**Entries supplied**:
# # #

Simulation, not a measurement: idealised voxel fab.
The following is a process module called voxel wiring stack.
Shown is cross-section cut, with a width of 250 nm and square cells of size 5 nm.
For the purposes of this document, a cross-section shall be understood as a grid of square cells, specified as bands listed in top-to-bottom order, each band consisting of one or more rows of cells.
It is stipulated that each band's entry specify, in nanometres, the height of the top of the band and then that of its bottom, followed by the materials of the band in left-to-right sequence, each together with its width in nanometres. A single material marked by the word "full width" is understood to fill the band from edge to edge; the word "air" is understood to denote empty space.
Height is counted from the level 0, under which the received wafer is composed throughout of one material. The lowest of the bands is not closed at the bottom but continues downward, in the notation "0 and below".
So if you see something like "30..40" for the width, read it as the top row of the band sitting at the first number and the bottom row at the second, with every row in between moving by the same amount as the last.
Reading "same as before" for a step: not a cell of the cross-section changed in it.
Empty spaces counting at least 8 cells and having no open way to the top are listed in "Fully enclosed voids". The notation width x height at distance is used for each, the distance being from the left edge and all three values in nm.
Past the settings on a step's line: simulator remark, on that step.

# # #

**Assignment**: Starting at the first entry and ending at the last, reproduce each one exactly.

**Solution**:
Simulation, not a measurement: idealised voxel fab.
The following is a process module called voxel wiring stack.
Shown is cross-section cut, with a width of 250 nm and square cells of size 5 nm.
For the purposes of this document, a cross-section shall be understood as a grid of square cells, specified as bands listed in top-to-bottom order, each band consisting of one or more rows of cells.
It is stipulated that each band's entry specify, in nanometres, the height of the top of the band and then that of its bottom, followed by the materials of the band in left-to-right sequence, each together with its width in nanometres. A single material marked by the word "full width" is understood to fill the band from edge to edge; the word "air" is understood to denote empty space.
Height is counted from the level 0, under which the received wafer is composed throughout of one material. The lowest of the bands is not closed at the bottom but continues downward, in the notation "0 and below".
So if you see something like "30..40" for the width, read it as the top row of the band sitting at the first number and the bottom row at the second, with every row in between moving by the same amount as the last.
Reading "same as before" for a step: not a cell of the cross-section changed in it.
Empty spaces counting at least 8 cells and having no open way to the top are listed in "Fully enclosed voids". The notation width x height at distance is used for each, the distance being from the left edge and all three values in nm.
Past the settings on a step's line: simulator remark, on that step.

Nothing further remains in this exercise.